**Information supplied**
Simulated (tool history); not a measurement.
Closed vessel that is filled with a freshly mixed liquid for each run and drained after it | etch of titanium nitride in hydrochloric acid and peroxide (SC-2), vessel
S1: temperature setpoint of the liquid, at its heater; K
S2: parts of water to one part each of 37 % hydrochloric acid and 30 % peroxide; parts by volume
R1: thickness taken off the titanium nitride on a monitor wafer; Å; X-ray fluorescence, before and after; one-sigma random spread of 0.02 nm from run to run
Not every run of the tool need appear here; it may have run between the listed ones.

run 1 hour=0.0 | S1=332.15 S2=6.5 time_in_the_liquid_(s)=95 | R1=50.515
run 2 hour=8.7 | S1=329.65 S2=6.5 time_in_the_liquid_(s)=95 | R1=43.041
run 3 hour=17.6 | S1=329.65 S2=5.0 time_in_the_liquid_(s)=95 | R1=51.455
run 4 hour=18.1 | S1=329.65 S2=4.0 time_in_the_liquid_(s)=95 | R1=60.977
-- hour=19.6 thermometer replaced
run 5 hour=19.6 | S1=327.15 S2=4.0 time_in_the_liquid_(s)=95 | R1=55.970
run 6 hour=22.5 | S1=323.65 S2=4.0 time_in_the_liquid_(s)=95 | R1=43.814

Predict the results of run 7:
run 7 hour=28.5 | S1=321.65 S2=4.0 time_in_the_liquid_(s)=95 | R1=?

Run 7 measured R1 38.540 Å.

**Work instruction**
The lines to retype, exactly and only, run from the first line of the material through the line with "run 7 hour=28.5".

**Exercise result**
Simulated (tool history); not a measurement.
Closed vessel that is filled with a freshly mixed liquid for each run and drained after it | etch of titanium nitride in hydrochloric acid and peroxide (SC-2), vessel
S1: temperature setpoint of the liquid, at its heater; K
S2: parts of water to one part each of 37 % hydrochloric acid and 30 % peroxide; parts by volume
R1: thickness taken off the titanium nitride on a monitor wafer; Å; X-ray fluorescence, before and after; one-sigma random spread of 0.02 nm from run to run
Not every run of the tool need appear here; it may have run between the listed ones.

run 1 hour=0.0 | S1=332.15 S2=6.5 time_in_the_liquid_(s)=95 | R1=50.515
run 2 hour=8.7 | S1=329.65 S2=6.5 time_in_the_liquid_(s)=95 | R1=43.041
run 3 hour=17.6 | S1=329.65 S2=5.0 time_in_the_liquid_(s)=95 | R1=51.455
run 4 hour=18.1 | S1=329.65 S2=4.0 time_in_the_liquid_(s)=95 | R1=60.977
-- hour=19.6 thermometer replaced
run 5 hour=19.6 | S1=327.15 S2=4.0 time_in_the_liquid_(s)=95 | R1=55.970
run 6 hour=22.5 | S1=323.65 S2=4.0 time_in_the_liquid_(s)=95 | R1=43.814

Predict the results of run 7:
run 7 hour=28.5 | S1=321.65 S2=4.0 time_in_the_liquid_(s)=95 | R1=?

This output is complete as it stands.